◆ Requirement
For this exercise, repeat the listing below from its first line through the line containing "Killed dies are", exactly as written.

◆ Information shown
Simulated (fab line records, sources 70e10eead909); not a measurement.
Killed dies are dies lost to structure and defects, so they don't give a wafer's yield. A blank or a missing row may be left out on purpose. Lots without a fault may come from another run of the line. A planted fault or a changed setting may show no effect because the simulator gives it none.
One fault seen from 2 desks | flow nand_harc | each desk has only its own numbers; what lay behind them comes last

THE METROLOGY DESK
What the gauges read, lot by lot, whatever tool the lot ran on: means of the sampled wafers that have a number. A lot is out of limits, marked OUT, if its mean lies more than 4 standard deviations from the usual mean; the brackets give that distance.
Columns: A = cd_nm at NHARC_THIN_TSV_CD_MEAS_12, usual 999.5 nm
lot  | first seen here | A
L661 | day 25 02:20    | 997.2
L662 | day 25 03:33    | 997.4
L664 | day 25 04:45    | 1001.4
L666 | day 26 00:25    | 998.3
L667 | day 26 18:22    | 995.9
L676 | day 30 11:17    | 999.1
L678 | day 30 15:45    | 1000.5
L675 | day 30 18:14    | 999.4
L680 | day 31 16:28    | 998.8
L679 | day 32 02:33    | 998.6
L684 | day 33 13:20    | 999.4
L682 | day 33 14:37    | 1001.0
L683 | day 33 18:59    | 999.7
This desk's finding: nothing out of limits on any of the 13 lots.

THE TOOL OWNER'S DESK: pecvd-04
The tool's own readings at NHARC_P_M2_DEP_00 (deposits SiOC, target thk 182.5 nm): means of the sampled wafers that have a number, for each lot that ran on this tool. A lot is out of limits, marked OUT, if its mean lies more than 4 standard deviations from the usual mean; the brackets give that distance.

◆ Answer area
Simulated (fab line records, sources 70e10eead909); not a measurement.
Killed dies are dies lost to structure and defects, so they don't give a wafer's yield. A blank or a missing row may be left out on purpose. Lots without a fault may come from another run of the line. A planted fault or a changed setting may show no effect because the simulator gives it none.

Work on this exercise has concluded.